Data extract —
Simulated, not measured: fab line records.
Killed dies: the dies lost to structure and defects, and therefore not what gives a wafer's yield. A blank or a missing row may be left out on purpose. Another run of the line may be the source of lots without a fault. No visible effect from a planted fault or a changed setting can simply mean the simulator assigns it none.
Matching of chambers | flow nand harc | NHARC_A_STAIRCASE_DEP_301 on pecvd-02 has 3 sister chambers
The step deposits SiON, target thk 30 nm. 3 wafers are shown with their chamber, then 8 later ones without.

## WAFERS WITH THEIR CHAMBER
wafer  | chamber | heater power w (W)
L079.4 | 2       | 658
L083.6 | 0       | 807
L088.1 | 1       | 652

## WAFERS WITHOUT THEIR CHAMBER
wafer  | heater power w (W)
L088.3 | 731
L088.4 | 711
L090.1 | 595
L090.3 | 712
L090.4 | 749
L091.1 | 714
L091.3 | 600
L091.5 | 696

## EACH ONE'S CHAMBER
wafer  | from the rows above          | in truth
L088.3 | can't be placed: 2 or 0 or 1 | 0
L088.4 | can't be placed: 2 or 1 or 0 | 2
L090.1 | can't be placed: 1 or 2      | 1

Assigned task —
Copy exactly the lines that run from the first line of the data to the line containing "L088.4 | can't be placed: 2 or 1 or 0 | 2", please, with both ends included and nothing else.

Task response —
Simulated, not measured: fab line records.
Killed dies: the dies lost to structure and defects, and therefore not what gives a wafer's yield. A blank or a missing row may be left out on purpose. Another run of the line may be the source of lots without a fault. No visible effect from a planted fault or a changed setting can simply mean the simulator assigns it none.
Matching of chambers | flow nand harc | NHARC_A_STAIRCASE_DEP_301 on pecvd-02 has 3 sister chambers
The step deposits SiON, target thk 30 nm. 3 wafers are shown with their chamber, then 8 later ones without.

## WAFERS WITH THEIR CHAMBER
wafer  | chamber | heater power w (W)
L079.4 | 2       | 658
L083.6 | 0       | 807
L088.1 | 1       | 652

## WAFERS WITHOUT THEIR CHAMBER
wafer  | heater power w (W)
L088.3 | 731
L088.4 | 711
L090.1 | 595
L090.3 | 712
L090.4 | 749
L091.1 | 714
L091.3 | 600
L091.5 | 696

## EACH ONE'S CHAMBER
wafer  | from the rows above          | in truth
L088.3 | can't be placed: 2 or 0 or 1 | 0
L088.4 | can't be placed: 2 or 1 or 0 | 2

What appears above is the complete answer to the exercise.